# REQUIREMENT
The whole of the data is to be returned without a single change.

═════ PROVIDED DATA ═════

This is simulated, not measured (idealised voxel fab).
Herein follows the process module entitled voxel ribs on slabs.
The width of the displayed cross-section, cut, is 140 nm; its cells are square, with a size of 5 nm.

═════

# TASK RESULT
This is simulated, not measured (idealised voxel fab).
Herein follows the process module entitled voxel ribs on slabs.
The width of the displayed cross-section, cut, is 140 nm; its cells are square, with a size of 5 nm.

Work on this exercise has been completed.